▶ [Input data]:
───

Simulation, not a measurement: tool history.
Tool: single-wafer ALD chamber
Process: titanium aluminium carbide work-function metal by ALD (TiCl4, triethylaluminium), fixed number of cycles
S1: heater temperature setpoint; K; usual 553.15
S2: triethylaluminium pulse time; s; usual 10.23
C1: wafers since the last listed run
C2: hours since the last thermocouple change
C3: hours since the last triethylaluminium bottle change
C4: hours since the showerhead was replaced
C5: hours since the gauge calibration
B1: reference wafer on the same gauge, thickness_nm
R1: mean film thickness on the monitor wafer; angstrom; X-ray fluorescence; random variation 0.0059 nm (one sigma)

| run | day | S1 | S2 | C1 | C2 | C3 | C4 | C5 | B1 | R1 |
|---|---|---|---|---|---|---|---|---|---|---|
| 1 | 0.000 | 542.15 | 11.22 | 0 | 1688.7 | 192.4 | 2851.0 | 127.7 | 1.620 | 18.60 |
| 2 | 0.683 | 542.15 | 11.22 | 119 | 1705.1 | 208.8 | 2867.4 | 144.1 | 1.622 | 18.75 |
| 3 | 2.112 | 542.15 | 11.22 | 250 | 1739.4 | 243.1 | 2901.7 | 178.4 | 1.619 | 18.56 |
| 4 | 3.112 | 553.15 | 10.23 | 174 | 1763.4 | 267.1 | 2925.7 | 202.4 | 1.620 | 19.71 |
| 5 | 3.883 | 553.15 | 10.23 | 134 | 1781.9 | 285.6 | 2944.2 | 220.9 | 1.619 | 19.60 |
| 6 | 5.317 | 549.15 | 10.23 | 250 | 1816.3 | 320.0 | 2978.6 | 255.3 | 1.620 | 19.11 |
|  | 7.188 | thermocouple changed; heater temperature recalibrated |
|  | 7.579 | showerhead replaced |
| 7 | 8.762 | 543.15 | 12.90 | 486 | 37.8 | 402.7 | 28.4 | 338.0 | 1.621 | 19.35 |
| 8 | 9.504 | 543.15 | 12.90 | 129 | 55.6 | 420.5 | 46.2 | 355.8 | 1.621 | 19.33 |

───

▶ [Brief]:
In the answer, the lines from the first line of the data above through the line containing "1.619 | 18.56 |" must appear exactly as written, with nothing else.

▶ [Written response]:
Simulation, not a measurement: tool history.
Tool: single-wafer ALD chamber
Process: titanium aluminium carbide work-function metal by ALD (TiCl4, triethylaluminium), fixed number of cycles
S1: heater temperature setpoint; K; usual 553.15
S2: triethylaluminium pulse time; s; usual 10.23
C1: wafers since the last listed run
C2: hours since the last thermocouple change
C3: hours since the last triethylaluminium bottle change
C4: hours since the showerhead was replaced
C5: hours since the gauge calibration
B1: reference wafer on the same gauge, thickness_nm
R1: mean film thickness on the monitor wafer; angstrom; X-ray fluorescence; random variation 0.0059 nm (one sigma)

| run | day | S1 | S2 | C1 | C2 | C3 | C4 | C5 | B1 | R1 |
|---|---|---|---|---|---|---|---|---|---|---|
| 1 | 0.000 | 542.15 | 11.22 | 0 | 1688.7 | 192.4 | 2851.0 | 127.7 | 1.620 | 18.60 |
| 2 | 0.683 | 542.15 | 11.22 | 119 | 1705.1 | 208.8 | 2867.4 | 144.1 | 1.622 | 18.75 |
| 3 | 2.112 | 542.15 | 11.22 | 250 | 1739.4 | 243.1 | 2901.7 | 178.4 | 1.619 | 18.56 |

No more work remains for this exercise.